• **ACTION ITEM**: The required output is the lines below from the line containing "lot=L294; first seen here=day 33 15:32; A=11" to the line containing "TOOL OWNER'S DESK, wet_bench-01", inclusive, retyped exactly. No other lines belong in it.

──────────

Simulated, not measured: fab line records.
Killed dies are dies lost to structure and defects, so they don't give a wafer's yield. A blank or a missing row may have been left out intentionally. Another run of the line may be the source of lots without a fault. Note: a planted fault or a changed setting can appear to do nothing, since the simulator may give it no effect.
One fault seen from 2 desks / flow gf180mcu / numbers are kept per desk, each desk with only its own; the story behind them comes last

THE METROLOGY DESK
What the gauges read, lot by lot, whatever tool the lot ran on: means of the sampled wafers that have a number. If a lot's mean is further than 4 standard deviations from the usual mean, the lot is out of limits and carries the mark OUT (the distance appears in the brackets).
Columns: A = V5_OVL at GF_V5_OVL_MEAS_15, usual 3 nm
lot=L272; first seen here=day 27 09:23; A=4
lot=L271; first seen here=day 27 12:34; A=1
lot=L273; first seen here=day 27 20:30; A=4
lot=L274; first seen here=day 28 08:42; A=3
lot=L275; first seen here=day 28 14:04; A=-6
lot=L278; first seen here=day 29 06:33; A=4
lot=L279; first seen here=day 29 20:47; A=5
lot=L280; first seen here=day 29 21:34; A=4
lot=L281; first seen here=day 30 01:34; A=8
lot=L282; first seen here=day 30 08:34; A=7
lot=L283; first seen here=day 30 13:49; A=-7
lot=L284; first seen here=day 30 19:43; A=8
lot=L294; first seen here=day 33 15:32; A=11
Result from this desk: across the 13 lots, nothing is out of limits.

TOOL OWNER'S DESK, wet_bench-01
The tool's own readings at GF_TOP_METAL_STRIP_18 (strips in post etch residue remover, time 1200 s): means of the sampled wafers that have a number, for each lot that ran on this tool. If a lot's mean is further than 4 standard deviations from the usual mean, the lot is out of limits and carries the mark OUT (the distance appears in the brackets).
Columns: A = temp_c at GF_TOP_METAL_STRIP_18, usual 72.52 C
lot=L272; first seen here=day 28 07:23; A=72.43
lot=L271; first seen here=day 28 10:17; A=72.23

──────────

• **EXERCISE OUTPUT**:
lot=L294; first seen here=day 33 15:32; A=11
Result from this desk: across the 13 lots, nothing is out of limits.

TOOL OWNER'S DESK, wet_bench-01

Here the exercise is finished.